# Dataset records
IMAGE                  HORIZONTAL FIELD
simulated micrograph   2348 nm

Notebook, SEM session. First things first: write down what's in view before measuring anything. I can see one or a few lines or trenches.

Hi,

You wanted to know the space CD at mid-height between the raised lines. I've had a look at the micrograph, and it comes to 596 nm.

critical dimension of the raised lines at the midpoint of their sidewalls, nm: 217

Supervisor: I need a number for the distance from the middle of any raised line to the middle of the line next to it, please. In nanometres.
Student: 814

# Task item
The range runs from the line with "You wanted to" up to and including the line with "Supervisor: I need" in the listing above; please write out exactly those lines and nothing more.

# Response box
You wanted to know the space CD at mid-height between the raised lines. I've had a look at the micrograph, and it comes to 596 nm.

critical dimension of the raised lines at the midpoint of their sidewalls, nm: 217

Supervisor: I need a number for the distance from the middle of any raised line to the middle of the line next to it, please. In nanometres.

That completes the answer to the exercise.